◆ WORK INSTRUCTION ◆
Give back the full listing exactly as it appears below.

------ EXTRACTED DATA

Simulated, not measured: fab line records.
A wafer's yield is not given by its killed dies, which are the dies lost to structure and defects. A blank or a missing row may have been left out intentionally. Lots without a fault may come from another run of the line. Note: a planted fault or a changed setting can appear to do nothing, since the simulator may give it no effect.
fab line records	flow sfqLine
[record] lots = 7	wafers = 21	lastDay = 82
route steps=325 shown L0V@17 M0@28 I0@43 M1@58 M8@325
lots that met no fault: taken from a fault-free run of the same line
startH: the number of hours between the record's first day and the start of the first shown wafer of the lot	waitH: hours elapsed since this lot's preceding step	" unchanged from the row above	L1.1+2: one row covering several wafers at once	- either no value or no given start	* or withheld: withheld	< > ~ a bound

------------

◆ WRITTEN SOLUTION ◆
Simulated, not measured: fab line records.
A wafer's yield is not given by its killed dies, which are the dies lost to structure and defects. A blank or a missing row may have been left out intentionally. Lots without a fault may come from another run of the line. Note: a planted fault or a changed setting can appear to do nothing, since the simulator may give it no effect.
fab line records	flow sfqLine
[record] lots = 7	wafers = 21	lastDay = 82
route steps=325 shown L0V@17 M0@28 I0@43 M1@58 M8@325
lots that met no fault: taken from a fault-free run of the same line
startH: the number of hours between the record's first day and the start of the first shown wafer of the lot	waitH: hours elapsed since this lot's preceding step	" unchanged from the row above	L1.1+2: one row covering several wafers at once	- either no value or no given start	* or withheld: withheld	< > ~ a bound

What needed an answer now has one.